- WORK ITEM -
The expected output is an exact restatement of all the records.

- PROVIDED DATA -
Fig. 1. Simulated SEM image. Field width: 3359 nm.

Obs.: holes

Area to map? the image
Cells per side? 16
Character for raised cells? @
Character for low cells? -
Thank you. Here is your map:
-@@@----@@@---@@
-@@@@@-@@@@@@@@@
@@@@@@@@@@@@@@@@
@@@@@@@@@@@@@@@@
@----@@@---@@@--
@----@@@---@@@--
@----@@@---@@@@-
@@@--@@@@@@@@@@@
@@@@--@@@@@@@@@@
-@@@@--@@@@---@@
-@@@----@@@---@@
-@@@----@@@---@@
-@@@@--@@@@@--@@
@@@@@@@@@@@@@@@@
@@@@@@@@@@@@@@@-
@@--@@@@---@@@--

- SOLUTION -
Fig. 1. Simulated SEM image. Field width: 3359 nm.

Obs.: holes

Area to map? the image
Cells per side? 16
Character for raised cells? @
Character for low cells? -
Thank you. Here is your map:
-@@@----@@@---@@
-@@@@@-@@@@@@@@@
@@@@@@@@@@@@@@@@
@@@@@@@@@@@@@@@@
@----@@@---@@@--
@----@@@---@@@--
@----@@@---@@@@-
@@@--@@@@@@@@@@@
@@@@--@@@@@@@@@@
-@@@@--@@@@---@@
-@@@----@@@---@@
-@@@----@@@---@@
-@@@@--@@@@@--@@
@@@@@@@@@@@@@@@@
@@@@@@@@@@@@@@@-
@@--@@@@---@@@--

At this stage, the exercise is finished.